▶ [ASSIGNMENT] Starting with the first line of the data that follows, transcribe every line verbatim until the line containing "Process module name: voxel wiring stack" has been transcribed.

::::::

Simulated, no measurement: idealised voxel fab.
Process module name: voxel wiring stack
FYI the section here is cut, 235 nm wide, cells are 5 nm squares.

::::::

▶ [WRITTEN SOLUTION]
Simulated, no measurement: idealised voxel fab.
Process module name: voxel wiring stack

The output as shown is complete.